REQUIRED ACTION: Line by line, reproduce exactly the beginning of the listing below, ending with the line that contains "Each place is" and adding nothing.

--- START ---
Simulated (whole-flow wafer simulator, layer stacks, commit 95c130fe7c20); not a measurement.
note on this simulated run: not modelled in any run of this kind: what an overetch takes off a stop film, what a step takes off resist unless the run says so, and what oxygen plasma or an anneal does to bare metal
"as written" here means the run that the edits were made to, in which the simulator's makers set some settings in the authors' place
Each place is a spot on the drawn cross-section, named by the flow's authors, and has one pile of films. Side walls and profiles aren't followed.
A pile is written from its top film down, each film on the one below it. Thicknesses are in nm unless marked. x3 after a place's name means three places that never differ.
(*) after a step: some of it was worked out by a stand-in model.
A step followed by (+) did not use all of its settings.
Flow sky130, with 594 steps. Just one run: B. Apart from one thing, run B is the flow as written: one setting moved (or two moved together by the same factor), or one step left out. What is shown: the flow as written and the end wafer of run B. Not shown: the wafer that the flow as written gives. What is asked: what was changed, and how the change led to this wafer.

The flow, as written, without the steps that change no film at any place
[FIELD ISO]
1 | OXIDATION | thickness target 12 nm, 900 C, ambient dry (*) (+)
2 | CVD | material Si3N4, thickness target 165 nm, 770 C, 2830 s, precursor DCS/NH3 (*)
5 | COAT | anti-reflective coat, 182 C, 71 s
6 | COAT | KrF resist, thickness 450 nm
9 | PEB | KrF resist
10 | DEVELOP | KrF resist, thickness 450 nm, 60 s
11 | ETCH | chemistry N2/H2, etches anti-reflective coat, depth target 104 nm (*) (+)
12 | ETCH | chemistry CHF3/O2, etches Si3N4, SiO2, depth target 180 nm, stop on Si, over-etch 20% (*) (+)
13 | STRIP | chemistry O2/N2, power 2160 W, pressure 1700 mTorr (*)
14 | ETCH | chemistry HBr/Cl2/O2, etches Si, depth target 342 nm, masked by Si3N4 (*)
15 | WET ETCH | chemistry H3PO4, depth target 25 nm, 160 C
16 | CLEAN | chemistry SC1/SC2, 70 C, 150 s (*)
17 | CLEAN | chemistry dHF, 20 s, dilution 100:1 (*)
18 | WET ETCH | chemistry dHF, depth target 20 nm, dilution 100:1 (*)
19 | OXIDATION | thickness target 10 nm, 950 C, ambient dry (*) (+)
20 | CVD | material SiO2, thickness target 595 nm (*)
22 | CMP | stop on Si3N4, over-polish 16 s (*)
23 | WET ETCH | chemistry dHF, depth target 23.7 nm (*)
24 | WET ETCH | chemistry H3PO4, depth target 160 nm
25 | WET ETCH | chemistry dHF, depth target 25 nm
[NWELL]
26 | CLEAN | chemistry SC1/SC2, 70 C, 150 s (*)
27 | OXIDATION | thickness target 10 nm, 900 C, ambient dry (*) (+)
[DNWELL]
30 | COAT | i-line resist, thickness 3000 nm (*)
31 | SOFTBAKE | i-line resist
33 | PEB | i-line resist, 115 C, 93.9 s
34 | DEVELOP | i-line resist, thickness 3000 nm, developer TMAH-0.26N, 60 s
--- END ---

REPLY:
Simulated (whole-flow wafer simulator, layer stacks, commit 95c130fe7c20); not a measurement.
note on this simulated run: not modelled in any run of this kind: what an overetch takes off a stop film, what a step takes off resist unless the run says so, and what oxygen plasma or an anneal does to bare metal
"as written" here means the run that the edits were made to, in which the simulator's makers set some settings in the authors' place
Each place is a spot on the drawn cross-section, named by the flow's authors, and has one pile of films. Side walls and profiles aren't followed.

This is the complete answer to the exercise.